ACTIVITY - From the line that contains "Unlogged tool condition: inner" through the line that contains "S1: stage temperature;", output every line of the listing below exactly and leave out all the rest.

SUPPLIED RECORDS -
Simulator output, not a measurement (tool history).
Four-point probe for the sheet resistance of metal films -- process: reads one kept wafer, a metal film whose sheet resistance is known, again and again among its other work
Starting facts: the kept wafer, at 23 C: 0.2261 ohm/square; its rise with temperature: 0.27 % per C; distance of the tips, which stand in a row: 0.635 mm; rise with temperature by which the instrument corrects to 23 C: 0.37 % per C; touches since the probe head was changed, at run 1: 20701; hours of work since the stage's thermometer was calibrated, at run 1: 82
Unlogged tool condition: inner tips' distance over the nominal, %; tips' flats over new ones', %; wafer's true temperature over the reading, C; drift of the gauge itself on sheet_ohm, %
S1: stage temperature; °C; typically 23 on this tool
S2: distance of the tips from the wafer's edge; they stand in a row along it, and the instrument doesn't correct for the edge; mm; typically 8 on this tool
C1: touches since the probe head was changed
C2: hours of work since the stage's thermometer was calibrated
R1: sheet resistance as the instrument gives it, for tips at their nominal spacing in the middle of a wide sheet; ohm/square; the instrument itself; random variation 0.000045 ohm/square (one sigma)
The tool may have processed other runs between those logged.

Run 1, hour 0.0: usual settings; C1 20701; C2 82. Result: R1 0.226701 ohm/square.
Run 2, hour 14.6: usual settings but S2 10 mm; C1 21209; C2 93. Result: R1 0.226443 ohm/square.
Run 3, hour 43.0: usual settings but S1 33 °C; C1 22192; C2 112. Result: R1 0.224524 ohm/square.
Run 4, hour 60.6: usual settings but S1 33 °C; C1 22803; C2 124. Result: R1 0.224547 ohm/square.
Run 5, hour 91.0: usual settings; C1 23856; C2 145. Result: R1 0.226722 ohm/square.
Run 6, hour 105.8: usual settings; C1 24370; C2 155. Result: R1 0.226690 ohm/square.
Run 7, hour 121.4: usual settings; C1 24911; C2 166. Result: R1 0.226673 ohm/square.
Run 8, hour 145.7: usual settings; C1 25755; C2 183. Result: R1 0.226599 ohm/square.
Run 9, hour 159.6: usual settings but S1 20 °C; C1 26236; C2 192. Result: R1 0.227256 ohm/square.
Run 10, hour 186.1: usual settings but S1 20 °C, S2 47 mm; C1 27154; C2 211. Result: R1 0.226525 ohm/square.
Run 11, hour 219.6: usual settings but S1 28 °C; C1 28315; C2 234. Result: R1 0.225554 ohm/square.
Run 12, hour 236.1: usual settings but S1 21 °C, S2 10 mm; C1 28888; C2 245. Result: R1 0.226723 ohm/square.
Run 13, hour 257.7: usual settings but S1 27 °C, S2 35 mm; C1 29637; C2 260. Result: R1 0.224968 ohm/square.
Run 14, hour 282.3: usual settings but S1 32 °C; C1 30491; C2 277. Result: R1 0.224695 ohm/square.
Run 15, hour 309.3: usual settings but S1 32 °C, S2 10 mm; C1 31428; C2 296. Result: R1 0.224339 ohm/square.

PROBLEM SOLUTION -
Unlogged tool condition: inner tips' distance over the nominal, %; tips' flats over new ones', %; wafer's true temperature over the reading, C; drift of the gauge itself on sheet_ohm, %
S1: stage temperature; °C; typically 23 on this tool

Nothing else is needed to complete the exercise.